◆ Data excerpts
——

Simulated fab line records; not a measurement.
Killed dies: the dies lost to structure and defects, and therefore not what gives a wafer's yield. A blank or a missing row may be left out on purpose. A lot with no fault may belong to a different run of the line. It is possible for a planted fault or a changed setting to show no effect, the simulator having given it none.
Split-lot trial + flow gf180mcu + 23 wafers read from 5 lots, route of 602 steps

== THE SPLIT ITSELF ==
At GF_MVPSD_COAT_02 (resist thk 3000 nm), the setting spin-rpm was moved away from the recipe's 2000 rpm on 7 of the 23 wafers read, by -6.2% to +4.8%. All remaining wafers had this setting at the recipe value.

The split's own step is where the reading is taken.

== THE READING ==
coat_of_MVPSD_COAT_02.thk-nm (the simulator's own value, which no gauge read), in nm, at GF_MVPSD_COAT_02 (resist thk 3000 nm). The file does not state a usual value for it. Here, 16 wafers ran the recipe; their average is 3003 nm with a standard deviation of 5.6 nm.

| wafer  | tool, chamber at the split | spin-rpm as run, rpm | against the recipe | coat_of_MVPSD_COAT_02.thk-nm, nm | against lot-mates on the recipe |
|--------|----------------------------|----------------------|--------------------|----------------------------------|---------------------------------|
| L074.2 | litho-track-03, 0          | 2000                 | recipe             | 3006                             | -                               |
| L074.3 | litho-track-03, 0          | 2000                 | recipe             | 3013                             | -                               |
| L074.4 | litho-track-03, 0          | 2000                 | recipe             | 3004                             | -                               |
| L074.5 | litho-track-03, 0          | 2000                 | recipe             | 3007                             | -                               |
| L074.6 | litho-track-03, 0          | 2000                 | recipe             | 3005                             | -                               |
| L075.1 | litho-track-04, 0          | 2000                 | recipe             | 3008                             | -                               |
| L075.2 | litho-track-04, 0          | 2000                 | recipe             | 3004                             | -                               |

——

◆ Requirement
Repeat the records above line by line, from the first line through the line that contains "Killed dies: the".

◆ Result
Simulated fab line records; not a measurement.
Killed dies: the dies lost to structure and defects, and therefore not what gives a wafer's yield. A blank or a missing row may be left out on purpose. A lot with no fault may belong to a different run of the line. It is possible for a planted fault or a changed setting to show no effect, the simulator having given it none.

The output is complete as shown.